WORK TASK
Output the data word for word. Begin at its first line and end at the line with "Square cells of".

SUPPLIED ENTRIES
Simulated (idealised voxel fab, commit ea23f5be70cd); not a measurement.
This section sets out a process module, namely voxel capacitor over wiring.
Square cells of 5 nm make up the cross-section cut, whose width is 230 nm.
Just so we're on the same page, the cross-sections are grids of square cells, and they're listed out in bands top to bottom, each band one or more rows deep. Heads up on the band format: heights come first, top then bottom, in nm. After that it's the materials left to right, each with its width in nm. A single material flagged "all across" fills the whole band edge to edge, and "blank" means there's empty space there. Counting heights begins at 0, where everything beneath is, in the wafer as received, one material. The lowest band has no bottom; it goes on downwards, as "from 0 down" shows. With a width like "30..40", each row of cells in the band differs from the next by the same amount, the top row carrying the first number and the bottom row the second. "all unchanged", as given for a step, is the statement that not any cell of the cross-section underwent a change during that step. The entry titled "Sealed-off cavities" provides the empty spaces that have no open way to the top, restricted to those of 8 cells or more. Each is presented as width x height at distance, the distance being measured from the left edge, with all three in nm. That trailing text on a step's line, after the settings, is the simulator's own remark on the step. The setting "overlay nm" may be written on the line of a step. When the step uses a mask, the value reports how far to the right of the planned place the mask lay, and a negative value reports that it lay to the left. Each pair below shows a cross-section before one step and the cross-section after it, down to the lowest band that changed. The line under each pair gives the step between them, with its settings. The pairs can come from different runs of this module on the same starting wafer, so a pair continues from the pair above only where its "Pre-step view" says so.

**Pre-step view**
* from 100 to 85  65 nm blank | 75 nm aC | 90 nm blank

WRITTEN SOLUTION
Simulated (idealised voxel fab, commit ea23f5be70cd); not a measurement.
This section sets out a process module, namely voxel capacitor over wiring.
Square cells of 5 nm make up the cross-section cut, whose width is 230 nm.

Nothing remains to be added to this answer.